▶ **Required action**: Write out only the opening lines of the entries, through the line with "The distance between".

▶ **Information**:
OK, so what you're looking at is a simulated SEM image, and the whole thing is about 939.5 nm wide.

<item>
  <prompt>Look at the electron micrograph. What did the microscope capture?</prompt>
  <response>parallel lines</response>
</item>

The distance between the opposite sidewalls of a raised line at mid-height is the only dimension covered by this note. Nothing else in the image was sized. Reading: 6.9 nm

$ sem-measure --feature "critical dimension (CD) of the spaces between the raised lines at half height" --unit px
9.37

▶ **Worked solution**:
OK, so what you're looking at is a simulated SEM image, and the whole thing is about 939.5 nm wide.

<item>
  <prompt>Look at the electron micrograph. What did the microscope capture?</prompt>
  <response>parallel lines</response>
</item>

The distance between the opposite sidewalls of a raised line at mid-height is the only dimension covered by this note. Nothing else in the image was sized. Reading: 6.9 nm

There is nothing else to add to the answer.